Please retype, unchanged, each line from the top of the material below through the line where "R1: time until" appears.

Start of Entries supplied

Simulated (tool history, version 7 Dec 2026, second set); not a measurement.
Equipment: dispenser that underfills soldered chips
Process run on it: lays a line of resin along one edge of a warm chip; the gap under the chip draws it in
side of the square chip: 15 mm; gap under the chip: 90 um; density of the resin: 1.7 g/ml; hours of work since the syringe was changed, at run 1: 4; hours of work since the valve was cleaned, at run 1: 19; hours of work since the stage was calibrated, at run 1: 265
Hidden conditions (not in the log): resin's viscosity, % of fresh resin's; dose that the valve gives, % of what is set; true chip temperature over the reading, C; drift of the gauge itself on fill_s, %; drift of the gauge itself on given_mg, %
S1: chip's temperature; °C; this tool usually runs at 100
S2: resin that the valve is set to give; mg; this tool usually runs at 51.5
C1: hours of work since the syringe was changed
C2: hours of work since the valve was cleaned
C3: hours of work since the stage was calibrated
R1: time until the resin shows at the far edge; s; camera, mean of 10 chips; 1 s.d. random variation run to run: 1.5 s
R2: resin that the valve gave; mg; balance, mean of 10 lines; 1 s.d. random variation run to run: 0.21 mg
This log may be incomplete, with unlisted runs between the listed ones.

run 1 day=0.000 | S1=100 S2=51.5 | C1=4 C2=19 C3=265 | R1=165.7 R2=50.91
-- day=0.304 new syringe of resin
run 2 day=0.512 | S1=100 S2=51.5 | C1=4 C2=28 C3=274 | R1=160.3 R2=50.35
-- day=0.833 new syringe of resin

End of Entries supplied

* Task output *
Simulated (tool history, version 7 Dec 2026, second set); not a measurement.
Equipment: dispenser that underfills soldered chips
Process run on it: lays a line of resin along one edge of a warm chip; the gap under the chip draws it in
side of the square chip: 15 mm; gap under the chip: 90 um; density of the resin: 1.7 g/ml; hours of work since the syringe was changed, at run 1: 4; hours of work since the valve was cleaned, at run 1: 19; hours of work since the stage was calibrated, at run 1: 265
Hidden conditions (not in the log): resin's viscosity, % of fresh resin's; dose that the valve gives, % of what is set; true chip temperature over the reading, C; drift of the gauge itself on fill_s, %; drift of the gauge itself on given_mg, %
S1: chip's temperature; °C; this tool usually runs at 100
S2: resin that the valve is set to give; mg; this tool usually runs at 51.5
C1: hours of work since the syringe was changed
C2: hours of work since the valve was cleaned
C3: hours of work since the stage was calibrated
R1: time until the resin shows at the far edge; s; camera, mean of 10 chips; 1 s.d. random variation run to run: 1.5 s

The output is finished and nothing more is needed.